┄┄┄┄┄┄┄┄┄┄┄┄┄┄┄┄┄┄┄┄
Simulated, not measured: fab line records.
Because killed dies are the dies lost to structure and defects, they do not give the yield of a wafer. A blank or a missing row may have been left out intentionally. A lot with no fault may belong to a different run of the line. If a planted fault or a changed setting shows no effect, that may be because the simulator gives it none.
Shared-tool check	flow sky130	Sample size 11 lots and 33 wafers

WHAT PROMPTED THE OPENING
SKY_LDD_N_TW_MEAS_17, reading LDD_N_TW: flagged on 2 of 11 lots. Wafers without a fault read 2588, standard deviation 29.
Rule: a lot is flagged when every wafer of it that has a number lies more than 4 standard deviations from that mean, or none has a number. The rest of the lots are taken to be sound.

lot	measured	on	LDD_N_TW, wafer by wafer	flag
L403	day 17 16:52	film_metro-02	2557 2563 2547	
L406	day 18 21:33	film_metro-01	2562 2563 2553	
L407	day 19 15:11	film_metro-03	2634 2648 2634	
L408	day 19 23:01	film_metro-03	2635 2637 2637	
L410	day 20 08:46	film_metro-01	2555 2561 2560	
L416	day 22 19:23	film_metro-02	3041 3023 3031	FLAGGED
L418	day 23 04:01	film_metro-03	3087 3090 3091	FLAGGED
┄┄┄┄┄┄┄┄┄┄┄┄┄┄┄┄┄┄┄┄

--- Task item ---
Repeat exactly the lines of the listing from its first line through the line that holds "Rule: a lot". Nothing else should appear.

--- Answer section ---
Simulated, not measured: fab line records.
Because killed dies are the dies lost to structure and defects, they do not give the yield of a wafer. A blank or a missing row may have been left out intentionally. A lot with no fault may belong to a different run of the line. If a planted fault or a changed setting shows no effect, that may be because the simulator gives it none.
Shared-tool check	flow sky130	Sample size 11 lots and 33 wafers

WHAT PROMPTED THE OPENING
SKY_LDD_N_TW_MEAS_17, reading LDD_N_TW: flagged on 2 of 11 lots. Wafers without a fault read 2588, standard deviation 29.
Rule: a lot is flagged when every wafer of it that has a number lies more than 4 standard deviations from that mean, or none has a number. The rest of the lots are taken to be sound.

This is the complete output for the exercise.